Output each line of the data word for word, from the first through the line that holds "the tool worse", and leave off whatever follows.

^^^^

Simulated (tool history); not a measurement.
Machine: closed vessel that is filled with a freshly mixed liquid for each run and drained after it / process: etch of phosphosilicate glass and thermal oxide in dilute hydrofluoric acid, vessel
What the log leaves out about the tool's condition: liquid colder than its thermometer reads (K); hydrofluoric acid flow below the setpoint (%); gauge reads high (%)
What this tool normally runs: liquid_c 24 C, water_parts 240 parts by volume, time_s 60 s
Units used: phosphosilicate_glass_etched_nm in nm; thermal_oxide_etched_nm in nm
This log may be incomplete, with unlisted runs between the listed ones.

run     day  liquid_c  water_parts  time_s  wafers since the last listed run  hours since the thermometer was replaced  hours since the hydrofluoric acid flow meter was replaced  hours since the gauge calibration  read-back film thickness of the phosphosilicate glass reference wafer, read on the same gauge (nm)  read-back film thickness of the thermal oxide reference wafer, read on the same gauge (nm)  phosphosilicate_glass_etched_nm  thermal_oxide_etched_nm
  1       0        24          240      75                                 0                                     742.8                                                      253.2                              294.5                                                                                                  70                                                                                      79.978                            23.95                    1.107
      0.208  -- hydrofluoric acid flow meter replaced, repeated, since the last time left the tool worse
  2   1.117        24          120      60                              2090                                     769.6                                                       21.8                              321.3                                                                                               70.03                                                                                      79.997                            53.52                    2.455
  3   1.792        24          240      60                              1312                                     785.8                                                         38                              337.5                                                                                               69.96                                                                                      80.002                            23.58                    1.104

^^^^

- _Exercise response_:
Simulated (tool history); not a measurement.
Machine: closed vessel that is filled with a freshly mixed liquid for each run and drained after it / process: etch of phosphosilicate glass and thermal oxide in dilute hydrofluoric acid, vessel
What the log leaves out about the tool's condition: liquid colder than its thermometer reads (K); hydrofluoric acid flow below the setpoint (%); gauge reads high (%)
What this tool normally runs: liquid_c 24 C, water_parts 240 parts by volume, time_s 60 s
Units used: phosphosilicate_glass_etched_nm in nm; thermal_oxide_etched_nm in nm
This log may be incomplete, with unlisted runs between the listed ones.

run     day  liquid_c  water_parts  time_s  wafers since the last listed run  hours since the thermometer was replaced  hours since the hydrofluoric acid flow meter was replaced  hours since the gauge calibration  read-back film thickness of the phosphosilicate glass reference wafer, read on the same gauge (nm)  read-back film thickness of the thermal oxide reference wafer, read on the same gauge (nm)  phosphosilicate_glass_etched_nm  thermal_oxide_etched_nm
  1       0        24          240      75                                 0                                     742.8                                                      253.2                              294.5                                                                                                  70                                                                                      79.978                            23.95                    1.107
      0.208  -- hydrofluoric acid flow meter replaced, repeated, since the last time left the tool worse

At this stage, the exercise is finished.